▶ [LISTED ENTRIES]:
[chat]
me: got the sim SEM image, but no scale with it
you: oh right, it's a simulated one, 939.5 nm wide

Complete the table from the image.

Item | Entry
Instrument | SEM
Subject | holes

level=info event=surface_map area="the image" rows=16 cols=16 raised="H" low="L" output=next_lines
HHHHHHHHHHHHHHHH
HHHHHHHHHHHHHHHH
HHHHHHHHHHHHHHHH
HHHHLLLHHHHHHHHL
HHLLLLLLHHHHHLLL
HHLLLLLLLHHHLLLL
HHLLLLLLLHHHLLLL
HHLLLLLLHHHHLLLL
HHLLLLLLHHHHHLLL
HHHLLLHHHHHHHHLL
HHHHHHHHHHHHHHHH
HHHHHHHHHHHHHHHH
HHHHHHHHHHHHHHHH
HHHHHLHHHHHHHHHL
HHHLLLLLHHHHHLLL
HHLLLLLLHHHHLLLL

▶ [TASK ITEM]: Set out the entries once more, word for word.

▶ [TASK OUTPUT]:
[chat]
me: got the sim SEM image, but no scale with it
you: oh right, it's a simulated one, 939.5 nm wide

Complete the table from the image.

Item | Entry
Instrument | SEM
Subject | holes

level=info event=surface_map area="the image" rows=16 cols=16 raised="H" low="L" output=next_lines
HHHHHHHHHHHHHHHH
HHHHHHHHHHHHHHHH
HHHHHHHHHHHHHHHH
HHHHLLLHHHHHHHHL
HHLLLLLLHHHHHLLL
HHLLLLLLLHHHLLLL
HHLLLLLLLHHHLLLL
HHLLLLLLHHHHLLLL
HHLLLLLLHHHHHLLL
HHHLLLHHHHHHHHLL
HHHHHHHHHHHHHHHH
HHHHHHHHHHHHHHHH
HHHHHHHHHHHHHHHH
HHHHHLHHHHHHHHHL
HHHLLLLLHHHHHLLL
HHLLLLLLHHHHLLLL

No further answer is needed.